Each entry needs to be retyped exactly, with nothing added or dropped.

-*-

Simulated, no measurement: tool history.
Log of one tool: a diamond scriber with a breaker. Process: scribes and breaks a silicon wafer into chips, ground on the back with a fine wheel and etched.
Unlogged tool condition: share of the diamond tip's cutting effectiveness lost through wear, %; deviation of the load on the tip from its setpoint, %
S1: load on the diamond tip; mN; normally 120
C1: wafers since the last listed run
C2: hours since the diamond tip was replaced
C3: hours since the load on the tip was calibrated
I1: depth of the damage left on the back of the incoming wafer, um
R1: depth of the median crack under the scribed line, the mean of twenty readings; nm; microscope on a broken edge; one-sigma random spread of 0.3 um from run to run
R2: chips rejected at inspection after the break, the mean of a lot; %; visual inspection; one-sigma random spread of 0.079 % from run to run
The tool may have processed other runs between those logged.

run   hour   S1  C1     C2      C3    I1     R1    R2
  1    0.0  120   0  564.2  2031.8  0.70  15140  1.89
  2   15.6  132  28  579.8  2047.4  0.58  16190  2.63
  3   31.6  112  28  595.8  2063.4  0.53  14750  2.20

-*-

Exercise result:
Simulated, no measurement: tool history.
Log of one tool: a diamond scriber with a breaker. Process: scribes and breaks a silicon wafer into chips, ground on the back with a fine wheel and etched.
Unlogged tool condition: share of the diamond tip's cutting effectiveness lost through wear, %; deviation of the load on the tip from its setpoint, %
S1: load on the diamond tip; mN; normally 120
C1: wafers since the last listed run
C2: hours since the diamond tip was replaced
C3: hours since the load on the tip was calibrated
I1: depth of the damage left on the back of the incoming wafer, um
R1: depth of the median crack under the scribed line, the mean of twenty readings; nm; microscope on a broken edge; one-sigma random spread of 0.3 um from run to run
R2: chips rejected at inspection after the break, the mean of a lot; %; visual inspection; one-sigma random spread of 0.079 % from run to run
The tool may have processed other runs between those logged.

run   hour   S1  C1     C2      C3    I1     R1    R2
  1    0.0  120   0  564.2  2031.8  0.70  15140  1.89
  2   15.6  132  28  579.8  2047.4  0.58  16190  2.63
  3   31.6  112  28  595.8  2063.4  0.53  14750  2.20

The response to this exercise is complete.